Below is a block of entries; repeat exactly the lines starting at the line that contains "Killed dies are" and ending at the line that contains "lots untouched by", both included.

Entries supplied START

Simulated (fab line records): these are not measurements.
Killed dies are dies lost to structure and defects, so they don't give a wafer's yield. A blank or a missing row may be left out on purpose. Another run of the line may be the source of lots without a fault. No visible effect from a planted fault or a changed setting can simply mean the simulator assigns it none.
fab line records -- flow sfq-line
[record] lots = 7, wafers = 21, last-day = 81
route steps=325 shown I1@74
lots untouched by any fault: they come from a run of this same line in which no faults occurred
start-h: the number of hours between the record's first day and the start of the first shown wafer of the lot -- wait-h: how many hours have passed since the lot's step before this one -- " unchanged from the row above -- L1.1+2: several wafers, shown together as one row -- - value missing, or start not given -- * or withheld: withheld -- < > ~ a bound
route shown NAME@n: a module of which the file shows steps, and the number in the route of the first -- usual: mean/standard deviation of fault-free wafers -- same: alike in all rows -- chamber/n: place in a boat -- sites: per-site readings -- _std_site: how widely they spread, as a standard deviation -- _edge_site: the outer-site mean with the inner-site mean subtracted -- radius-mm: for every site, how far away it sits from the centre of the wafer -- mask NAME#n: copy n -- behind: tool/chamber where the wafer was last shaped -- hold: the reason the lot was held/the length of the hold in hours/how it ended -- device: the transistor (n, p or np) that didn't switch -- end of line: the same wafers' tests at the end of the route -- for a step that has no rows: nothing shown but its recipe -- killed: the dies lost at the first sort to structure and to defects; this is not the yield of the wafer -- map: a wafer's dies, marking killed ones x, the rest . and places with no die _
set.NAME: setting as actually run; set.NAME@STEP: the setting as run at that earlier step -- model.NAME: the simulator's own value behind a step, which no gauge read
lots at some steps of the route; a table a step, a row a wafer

Entries supplied END

■ Answer space ■
Killed dies are dies lost to structure and defects, so they don't give a wafer's yield. A blank or a missing row may be left out on purpose. Another run of the line may be the source of lots without a fault. No visible effect from a planted fault or a changed setting can simply mean the simulator assigns it none.
fab line records -- flow sfq-line
[record] lots = 7, wafers = 21, last-day = 81
route steps=325 shown I1@74
lots untouched by any fault: they come from a run of this same line in which no faults occurred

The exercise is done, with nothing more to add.